### Material supplied ###

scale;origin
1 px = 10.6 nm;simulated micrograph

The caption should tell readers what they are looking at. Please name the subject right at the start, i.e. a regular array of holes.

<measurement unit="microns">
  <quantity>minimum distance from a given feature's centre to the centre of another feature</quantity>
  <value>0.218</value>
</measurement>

###

§ Requirement: All of the material, start to finish, should be retyped exactly.

§ Exercise answer:
scale;origin
1 px = 10.6 nm;simulated micrograph

The caption should tell readers what they are looking at. Please name the subject right at the start, i.e. a regular array of holes.

<measurement unit="microns">
  <quantity>minimum distance from a given feature's centre to the centre of another feature</quantity>
  <value>0.218</value>
</measurement>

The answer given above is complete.